[EXERCISE DATA]

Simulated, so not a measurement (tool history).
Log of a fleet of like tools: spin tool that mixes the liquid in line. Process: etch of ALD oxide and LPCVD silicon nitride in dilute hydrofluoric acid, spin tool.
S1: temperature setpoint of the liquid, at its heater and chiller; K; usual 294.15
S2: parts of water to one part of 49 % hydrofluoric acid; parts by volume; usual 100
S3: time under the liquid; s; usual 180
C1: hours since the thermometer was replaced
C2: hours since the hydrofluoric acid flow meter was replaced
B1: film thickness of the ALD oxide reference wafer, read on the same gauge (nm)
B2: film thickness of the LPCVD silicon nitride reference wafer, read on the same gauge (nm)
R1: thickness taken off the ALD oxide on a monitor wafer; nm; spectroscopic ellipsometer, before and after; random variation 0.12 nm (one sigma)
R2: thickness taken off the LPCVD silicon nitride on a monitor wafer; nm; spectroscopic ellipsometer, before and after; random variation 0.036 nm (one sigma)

[/EXERCISE DATA]

■ REQUIREMENT
The lines above, from the start of the records through the one containing "R1: thickness taken", are to be printed exactly, and nothing else is to be included.

■ REPLY
Simulated, so not a measurement (tool history).
Log of a fleet of like tools: spin tool that mixes the liquid in line. Process: etch of ALD oxide and LPCVD silicon nitride in dilute hydrofluoric acid, spin tool.
S1: temperature setpoint of the liquid, at its heater and chiller; K; usual 294.15
S2: parts of water to one part of 49 % hydrofluoric acid; parts by volume; usual 100
S3: time under the liquid; s; usual 180
C1: hours since the thermometer was replaced
C2: hours since the hydrofluoric acid flow meter was replaced
B1: film thickness of the ALD oxide reference wafer, read on the same gauge (nm)
B2: film thickness of the LPCVD silicon nitride reference wafer, read on the same gauge (nm)
R1: thickness taken off the ALD oxide on a monitor wafer; nm; spectroscopic ellipsometer, before and after; random variation 0.12 nm (one sigma)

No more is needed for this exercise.